Work task: Only the lines below starting at the one containing "A wafer's yield" and ending at the one containing "KrF_of_TRILAYER_R5_LITHO_COAT_136.thk_nm (the simulator's" belong in the answer, each copied exactly.

Extracted data:
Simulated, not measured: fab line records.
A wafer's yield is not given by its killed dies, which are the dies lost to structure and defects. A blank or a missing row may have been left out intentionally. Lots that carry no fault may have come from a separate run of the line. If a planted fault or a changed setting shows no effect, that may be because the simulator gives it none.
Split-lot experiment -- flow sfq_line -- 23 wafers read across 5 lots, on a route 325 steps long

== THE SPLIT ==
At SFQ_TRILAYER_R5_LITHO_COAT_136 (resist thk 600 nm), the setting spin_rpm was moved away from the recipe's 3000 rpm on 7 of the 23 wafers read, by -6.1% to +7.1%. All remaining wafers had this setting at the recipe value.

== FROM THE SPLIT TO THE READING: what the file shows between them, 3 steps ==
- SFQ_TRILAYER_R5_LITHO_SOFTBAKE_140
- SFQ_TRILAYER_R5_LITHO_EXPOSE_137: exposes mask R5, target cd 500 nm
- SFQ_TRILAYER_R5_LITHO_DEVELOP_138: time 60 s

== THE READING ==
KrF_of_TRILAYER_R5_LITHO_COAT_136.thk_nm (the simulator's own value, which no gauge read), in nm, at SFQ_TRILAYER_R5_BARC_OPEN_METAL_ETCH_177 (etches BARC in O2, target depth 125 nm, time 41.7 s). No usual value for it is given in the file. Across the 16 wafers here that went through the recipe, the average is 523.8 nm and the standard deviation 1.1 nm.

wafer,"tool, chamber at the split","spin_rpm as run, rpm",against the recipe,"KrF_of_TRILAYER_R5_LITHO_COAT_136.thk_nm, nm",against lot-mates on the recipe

Response box:
A wafer's yield is not given by its killed dies, which are the dies lost to structure and defects. A blank or a missing row may have been left out intentionally. Lots that carry no fault may have come from a separate run of the line. If a planted fault or a changed setting shows no effect, that may be because the simulator gives it none.
Split-lot experiment -- flow sfq_line -- 23 wafers read across 5 lots, on a route 325 steps long

== THE SPLIT ==
At SFQ_TRILAYER_R5_LITHO_COAT_136 (resist thk 600 nm), the setting spin_rpm was moved away from the recipe's 3000 rpm on 7 of the 23 wafers read, by -6.1% to +7.1%. All remaining wafers had this setting at the recipe value.

== FROM THE SPLIT TO THE READING: what the file shows between them, 3 steps ==
- SFQ_TRILAYER_R5_LITHO_SOFTBAKE_140
- SFQ_TRILAYER_R5_LITHO_EXPOSE_137: exposes mask R5, target cd 500 nm
- SFQ_TRILAYER_R5_LITHO_DEVELOP_138: time 60 s

== THE READING ==
KrF_of_TRILAYER_R5_LITHO_COAT_136.thk_nm (the simulator's own value, which no gauge read), in nm, at SFQ_TRILAYER_R5_BARC_OPEN_METAL_ETCH_177 (etches BARC in O2, target depth 125 nm, time 41.7 s). No usual value for it is given in the file. Across the 16 wafers here that went through the recipe, the average is 523.8 nm and the standard deviation 1.1 nm.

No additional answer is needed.